Repeat the data below with no changes.

--

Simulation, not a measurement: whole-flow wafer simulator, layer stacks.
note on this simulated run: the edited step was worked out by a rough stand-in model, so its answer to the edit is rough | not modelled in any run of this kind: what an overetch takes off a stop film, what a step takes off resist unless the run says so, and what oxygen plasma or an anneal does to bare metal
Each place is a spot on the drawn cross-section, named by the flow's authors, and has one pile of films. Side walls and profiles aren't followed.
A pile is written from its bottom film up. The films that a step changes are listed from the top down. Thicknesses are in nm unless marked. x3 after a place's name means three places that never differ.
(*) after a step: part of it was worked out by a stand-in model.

--

# Solution
Simulation, not a measurement: whole-flow wafer simulator, layer stacks.
note on this simulated run: the edited step was worked out by a rough stand-in model, so its answer to the edit is rough | not modelled in any run of this kind: what an overetch takes off a stop film, what a step takes off resist unless the run says so, and what oxygen plasma or an anneal does to bare metal
Each place is a spot on the drawn cross-section, named by the flow's authors, and has one pile of films. Side walls and profiles aren't followed.
A pile is written from its bottom film up. The films that a step changes are listed from the top down. Thicknesses are in nm unless marked. x3 after a place's name means three places that never differ.
(*) after a step: part of it was worked out by a stand-in model.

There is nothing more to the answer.